·····

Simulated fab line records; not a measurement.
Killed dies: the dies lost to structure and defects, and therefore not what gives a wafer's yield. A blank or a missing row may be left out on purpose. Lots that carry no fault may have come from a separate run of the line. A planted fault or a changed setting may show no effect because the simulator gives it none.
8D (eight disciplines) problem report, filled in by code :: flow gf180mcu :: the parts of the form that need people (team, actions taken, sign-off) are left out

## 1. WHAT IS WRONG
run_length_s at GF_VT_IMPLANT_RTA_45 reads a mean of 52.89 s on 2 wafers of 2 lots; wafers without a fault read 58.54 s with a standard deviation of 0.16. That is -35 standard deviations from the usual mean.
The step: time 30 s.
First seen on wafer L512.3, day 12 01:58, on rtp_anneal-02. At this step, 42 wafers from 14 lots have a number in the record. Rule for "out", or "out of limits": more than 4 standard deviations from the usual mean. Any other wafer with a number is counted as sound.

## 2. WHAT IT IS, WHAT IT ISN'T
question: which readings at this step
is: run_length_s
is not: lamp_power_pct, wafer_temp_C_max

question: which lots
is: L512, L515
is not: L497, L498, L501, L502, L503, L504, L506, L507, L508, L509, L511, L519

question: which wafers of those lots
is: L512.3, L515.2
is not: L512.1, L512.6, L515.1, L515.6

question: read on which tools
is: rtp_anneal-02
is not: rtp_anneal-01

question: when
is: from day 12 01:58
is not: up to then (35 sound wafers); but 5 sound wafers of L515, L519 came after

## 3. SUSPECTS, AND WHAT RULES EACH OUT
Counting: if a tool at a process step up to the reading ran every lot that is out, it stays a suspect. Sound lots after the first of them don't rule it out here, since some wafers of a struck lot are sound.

·····

Reproduce the listing above exactly as far as the line with "## 3. SUSPECTS, AND WHAT RULES EACH OUT", that line included.

Simulated fab line records; not a measurement.
Killed dies: the dies lost to structure and defects, and therefore not what gives a wafer's yield. A blank or a missing row may be left out on purpose. Lots that carry no fault may have come from a separate run of the line. A planted fault or a changed setting may show no effect because the simulator gives it none.
8D (eight disciplines) problem report, filled in by code :: flow gf180mcu :: the parts of the form that need people (team, actions taken, sign-off) are left out

## 1. WHAT IS WRONG
run_length_s at GF_VT_IMPLANT_RTA_45 reads a mean of 52.89 s on 2 wafers of 2 lots; wafers without a fault read 58.54 s with a standard deviation of 0.16. That is -35 standard deviations from the usual mean.
The step: time 30 s.
First seen on wafer L512.3, day 12 01:58, on rtp_anneal-02. At this step, 42 wafers from 14 lots have a number in the record. Rule for "out", or "out of limits": more than 4 standard deviations from the usual mean. Any other wafer with a number is counted as sound.

## 2. WHAT IT IS, WHAT IT ISN'T
question: which readings at this step
is: run_length_s
is not: lamp_power_pct, wafer_temp_C_max

question: which lots
is: L512, L515
is not: L497, L498, L501, L502, L503, L504, L506, L507, L508, L509, L511, L519

question: which wafers of those lots
is: L512.3, L515.2
is not: L512.1, L512.6, L515.1, L515.6

question: read on which tools
is: rtp_anneal-02
is not: rtp_anneal-01

question: when
is: from day 12 01:58
is not: up to then (35 sound wafers); but 5 sound wafers of L515, L519 came after

## 3. SUSPECTS, AND WHAT RULES EACH OUT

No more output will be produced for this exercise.